----------------

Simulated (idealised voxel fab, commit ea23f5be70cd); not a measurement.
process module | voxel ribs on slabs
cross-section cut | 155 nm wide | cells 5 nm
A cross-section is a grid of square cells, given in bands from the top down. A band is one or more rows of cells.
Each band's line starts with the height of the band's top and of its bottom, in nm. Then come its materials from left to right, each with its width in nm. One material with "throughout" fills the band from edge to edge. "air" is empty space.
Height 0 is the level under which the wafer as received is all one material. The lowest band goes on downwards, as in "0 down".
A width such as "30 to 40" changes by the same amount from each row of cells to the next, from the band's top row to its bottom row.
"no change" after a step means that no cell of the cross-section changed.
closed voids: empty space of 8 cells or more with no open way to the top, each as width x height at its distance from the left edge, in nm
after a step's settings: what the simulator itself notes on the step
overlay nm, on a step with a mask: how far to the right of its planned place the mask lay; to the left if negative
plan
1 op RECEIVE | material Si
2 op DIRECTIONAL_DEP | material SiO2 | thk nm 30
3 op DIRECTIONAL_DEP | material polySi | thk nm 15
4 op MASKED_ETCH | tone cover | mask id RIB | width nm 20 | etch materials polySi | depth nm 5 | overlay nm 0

----------------

**ACTIVITY**
From the records above, print only the lines between the one holding "1 op RECEIVE | material Si" and the one holding "3 op DIRECTIONAL_DEP", inclusive, exactly as they stand.

**TASK RESPONSE**
1 op RECEIVE | material Si
2 op DIRECTIONAL_DEP | material SiO2 | thk nm 30
3 op DIRECTIONAL_DEP | material polySi | thk nm 15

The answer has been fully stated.